*Entries supplied*:
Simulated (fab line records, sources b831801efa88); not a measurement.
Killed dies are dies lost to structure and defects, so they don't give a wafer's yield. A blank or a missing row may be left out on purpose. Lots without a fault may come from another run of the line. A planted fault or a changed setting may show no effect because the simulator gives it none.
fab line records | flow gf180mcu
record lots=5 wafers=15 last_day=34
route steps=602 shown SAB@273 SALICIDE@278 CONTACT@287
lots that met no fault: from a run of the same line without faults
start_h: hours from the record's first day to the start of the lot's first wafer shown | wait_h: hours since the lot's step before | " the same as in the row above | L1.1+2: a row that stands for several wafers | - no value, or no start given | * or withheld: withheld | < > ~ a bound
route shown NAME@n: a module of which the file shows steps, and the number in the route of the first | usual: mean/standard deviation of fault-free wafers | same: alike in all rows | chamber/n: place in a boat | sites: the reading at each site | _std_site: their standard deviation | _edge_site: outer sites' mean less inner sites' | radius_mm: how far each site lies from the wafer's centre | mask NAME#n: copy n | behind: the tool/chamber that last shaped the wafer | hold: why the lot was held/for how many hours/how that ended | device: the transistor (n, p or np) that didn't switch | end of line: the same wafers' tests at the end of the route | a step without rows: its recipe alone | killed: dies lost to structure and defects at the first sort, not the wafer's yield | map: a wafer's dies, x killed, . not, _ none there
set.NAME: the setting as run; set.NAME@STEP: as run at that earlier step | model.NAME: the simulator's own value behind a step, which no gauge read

*Work instruction*: The entire set of entries, and nothing else, should be set down exactly.

*Task response*:
Simulated (fab line records, sources b831801efa88); not a measurement.
Killed dies are dies lost to structure and defects, so they don't give a wafer's yield. A blank or a missing row may be left out on purpose. Lots without a fault may come from another run of the line. A planted fault or a changed setting may show no effect because the simulator gives it none.
fab line records | flow gf180mcu
record lots=5 wafers=15 last_day=34
route steps=602 shown SAB@273 SALICIDE@278 CONTACT@287
lots that met no fault: from a run of the same line without faults
start_h: hours from the record's first day to the start of the lot's first wafer shown | wait_h: hours since the lot's step before | " the same as in the row above | L1.1+2: a row that stands for several wafers | - no value, or no start given | * or withheld: withheld | < > ~ a bound
route shown NAME@n: a module of which the file shows steps, and the number in the route of the first | usual: mean/standard deviation of fault-free wafers | same: alike in all rows | chamber/n: place in a boat | sites: the reading at each site | _std_site: their standard deviation | _edge_site: outer sites' mean less inner sites' | radius_mm: how far each site lies from the wafer's centre | mask NAME#n: copy n | behind: the tool/chamber that last shaped the wafer | hold: why the lot was held/for how many hours/how that ended | device: the transistor (n, p or np) that didn't switch | end of line: the same wafers' tests at the end of the route | a step without rows: its recipe alone | killed: dies lost to structure and defects at the first sort, not the wafer's yield | map: a wafer's dies, x killed, . not, _ none there
set.NAME: the setting as run; set.NAME@STEP: as run at that earlier step | model.NAME: the simulator's own value behind a step, which no gauge read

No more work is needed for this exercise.